**Data shown**
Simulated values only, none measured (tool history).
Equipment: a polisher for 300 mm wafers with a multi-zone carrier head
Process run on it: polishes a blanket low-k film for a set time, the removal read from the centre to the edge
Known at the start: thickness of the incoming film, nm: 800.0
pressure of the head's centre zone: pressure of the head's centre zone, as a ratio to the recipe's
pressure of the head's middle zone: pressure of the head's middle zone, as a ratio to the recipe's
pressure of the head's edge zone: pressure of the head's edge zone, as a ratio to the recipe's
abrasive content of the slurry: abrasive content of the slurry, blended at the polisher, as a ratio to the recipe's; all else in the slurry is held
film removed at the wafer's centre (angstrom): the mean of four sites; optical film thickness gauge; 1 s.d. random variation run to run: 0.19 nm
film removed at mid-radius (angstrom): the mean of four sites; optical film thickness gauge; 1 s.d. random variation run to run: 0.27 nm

**Brief**
The whole listing, word for word, is the required answer.

**Result**
Simulated values only, none measured (tool history).
Equipment: a polisher for 300 mm wafers with a multi-zone carrier head
Process run on it: polishes a blanket low-k film for a set time, the removal read from the centre to the edge
Known at the start: thickness of the incoming film, nm: 800.0
pressure of the head's centre zone: pressure of the head's centre zone, as a ratio to the recipe's
pressure of the head's middle zone: pressure of the head's middle zone, as a ratio to the recipe's
pressure of the head's edge zone: pressure of the head's edge zone, as a ratio to the recipe's
abrasive content of the slurry: abrasive content of the slurry, blended at the polisher, as a ratio to the recipe's; all else in the slurry is held
film removed at the wafer's centre (angstrom): the mean of four sites; optical film thickness gauge; 1 s.d. random variation run to run: 0.19 nm
film removed at mid-radius (angstrom): the mean of four sites; optical film thickness gauge; 1 s.d. random variation run to run: 0.27 nm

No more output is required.